START SUPPLIED ENTRIES
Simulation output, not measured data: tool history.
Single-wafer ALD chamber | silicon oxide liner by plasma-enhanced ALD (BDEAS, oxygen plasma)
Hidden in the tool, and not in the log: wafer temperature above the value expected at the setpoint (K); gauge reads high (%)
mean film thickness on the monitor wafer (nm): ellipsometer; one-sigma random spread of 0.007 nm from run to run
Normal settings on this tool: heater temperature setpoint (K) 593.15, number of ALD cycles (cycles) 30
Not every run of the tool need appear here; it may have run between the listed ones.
END SUPPLIED ENTRIES

◆ WORK TASK
All of the material must be given again, exactly as it appears above.

◆ YOUR SOLUTION
Simulation output, not measured data: tool history.
Single-wafer ALD chamber | silicon oxide liner by plasma-enhanced ALD (BDEAS, oxygen plasma)
Hidden in the tool, and not in the log: wafer temperature above the value expected at the setpoint (K); gauge reads high (%)
mean film thickness on the monitor wafer (nm): ellipsometer; one-sigma random spread of 0.007 nm from run to run
Normal settings on this tool: heater temperature setpoint (K) 593.15, number of ALD cycles (cycles) 30
Not every run of the tool need appear here; it may have run between the listed ones.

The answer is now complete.